=== Dataset ===
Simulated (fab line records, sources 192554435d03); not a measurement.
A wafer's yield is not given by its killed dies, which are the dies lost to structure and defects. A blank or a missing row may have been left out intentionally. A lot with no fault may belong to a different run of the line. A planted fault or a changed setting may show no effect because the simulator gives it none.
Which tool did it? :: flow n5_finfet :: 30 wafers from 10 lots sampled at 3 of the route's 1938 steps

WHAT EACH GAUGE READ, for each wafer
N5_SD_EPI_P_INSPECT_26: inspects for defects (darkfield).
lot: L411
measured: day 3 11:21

=== Work instruction ===
Output the entries above in their entirety, exactly as written.

=== Response box ===
Simulated (fab line records, sources 192554435d03); not a measurement.
A wafer's yield is not given by its killed dies, which are the dies lost to structure and defects. A blank or a missing row may have been left out intentionally. A lot with no fault may belong to a different run of the line. A planted fault or a changed setting may show no effect because the simulator gives it none.
Which tool did it? :: flow n5_finfet :: 30 wafers from 10 lots sampled at 3 of the route's 1938 steps

WHAT EACH GAUGE READ, for each wafer
N5_SD_EPI_P_INSPECT_26: inspects for defects (darkfield).
lot: L411
measured: day 3 11:21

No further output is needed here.